**WORK ORDER**
Set down the data below once more, precisely as it reads.

**SOURCE INFORMATION**
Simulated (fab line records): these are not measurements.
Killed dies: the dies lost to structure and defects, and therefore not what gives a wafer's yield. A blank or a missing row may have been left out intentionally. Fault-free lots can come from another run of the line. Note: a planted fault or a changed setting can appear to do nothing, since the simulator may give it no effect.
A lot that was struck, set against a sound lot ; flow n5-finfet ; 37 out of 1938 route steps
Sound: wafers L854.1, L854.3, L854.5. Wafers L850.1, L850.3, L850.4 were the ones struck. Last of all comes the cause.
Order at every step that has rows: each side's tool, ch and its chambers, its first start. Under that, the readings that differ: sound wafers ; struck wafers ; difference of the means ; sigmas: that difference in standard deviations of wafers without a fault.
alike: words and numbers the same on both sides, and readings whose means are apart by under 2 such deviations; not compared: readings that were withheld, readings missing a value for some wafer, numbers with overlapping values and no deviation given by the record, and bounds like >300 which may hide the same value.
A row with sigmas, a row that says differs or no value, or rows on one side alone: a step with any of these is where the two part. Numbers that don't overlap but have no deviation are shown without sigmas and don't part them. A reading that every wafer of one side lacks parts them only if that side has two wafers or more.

**TASK SOLUTION**
Simulated (fab line records): these are not measurements.
Killed dies: the dies lost to structure and defects, and therefore not what gives a wafer's yield. A blank or a missing row may have been left out intentionally. Fault-free lots can come from another run of the line. Note: a planted fault or a changed setting can appear to do nothing, since the simulator may give it no effect.
A lot that was struck, set against a sound lot ; flow n5-finfet ; 37 out of 1938 route steps
Sound: wafers L854.1, L854.3, L854.5. Wafers L850.1, L850.3, L850.4 were the ones struck. Last of all comes the cause.
Order at every step that has rows: each side's tool, ch and its chambers, its first start. Under that, the readings that differ: sound wafers ; struck wafers ; difference of the means ; sigmas: that difference in standard deviations of wafers without a fault.
alike: words and numbers the same on both sides, and readings whose means are apart by under 2 such deviations; not compared: readings that were withheld, readings missing a value for some wafer, numbers with overlapping values and no deviation given by the record, and bounds like >300 which may hide the same value.
A row with sigmas, a row that says differs or no value, or rows on one side alone: a step with any of these is where the two part. Numbers that don't overlap but have no deviation are shown without sigmas and don't part them. A reading that every wafer of one side lacks parts them only if that side has two wafers or more.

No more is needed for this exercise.